* [RAW DATA]:
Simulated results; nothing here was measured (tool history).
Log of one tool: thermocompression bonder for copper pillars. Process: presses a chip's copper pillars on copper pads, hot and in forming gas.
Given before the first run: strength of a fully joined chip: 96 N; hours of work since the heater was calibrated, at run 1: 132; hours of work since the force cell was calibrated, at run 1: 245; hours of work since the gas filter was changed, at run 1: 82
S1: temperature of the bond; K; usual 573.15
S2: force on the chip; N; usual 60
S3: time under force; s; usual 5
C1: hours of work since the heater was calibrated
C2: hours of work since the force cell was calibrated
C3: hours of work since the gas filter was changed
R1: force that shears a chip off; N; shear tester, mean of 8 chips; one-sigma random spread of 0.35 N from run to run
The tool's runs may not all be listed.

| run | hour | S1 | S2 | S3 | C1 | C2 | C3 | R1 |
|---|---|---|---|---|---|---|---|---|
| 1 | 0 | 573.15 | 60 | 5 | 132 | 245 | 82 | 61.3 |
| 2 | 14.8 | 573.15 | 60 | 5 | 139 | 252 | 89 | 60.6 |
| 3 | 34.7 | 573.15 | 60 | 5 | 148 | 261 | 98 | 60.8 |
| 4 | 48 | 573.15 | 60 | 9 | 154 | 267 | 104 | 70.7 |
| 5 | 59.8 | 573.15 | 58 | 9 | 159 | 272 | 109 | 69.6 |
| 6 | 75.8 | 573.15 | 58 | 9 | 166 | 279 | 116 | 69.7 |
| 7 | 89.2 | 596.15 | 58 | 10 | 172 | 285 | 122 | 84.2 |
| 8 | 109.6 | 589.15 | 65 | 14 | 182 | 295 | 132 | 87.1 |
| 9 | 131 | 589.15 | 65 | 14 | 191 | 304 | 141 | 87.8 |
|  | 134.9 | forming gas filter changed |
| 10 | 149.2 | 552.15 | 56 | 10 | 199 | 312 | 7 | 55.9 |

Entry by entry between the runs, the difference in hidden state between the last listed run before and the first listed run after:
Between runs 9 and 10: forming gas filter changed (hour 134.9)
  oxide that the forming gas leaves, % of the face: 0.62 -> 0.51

* [WORK TASK]:
The required output is every line above from the one with "141 | 87.8 |" down to the one with "Entry by entry", restated word for word, ends included.

* [TASK SOLUTION]:
| 9 | 131 | 589.15 | 65 | 14 | 191 | 304 | 141 | 87.8 |
|  | 134.9 | forming gas filter changed |
| 10 | 149.2 | 552.15 | 56 | 10 | 199 | 312 | 7 | 55.9 |

Entry by entry between the runs, the difference in hidden state between the last listed run before and the first listed run after:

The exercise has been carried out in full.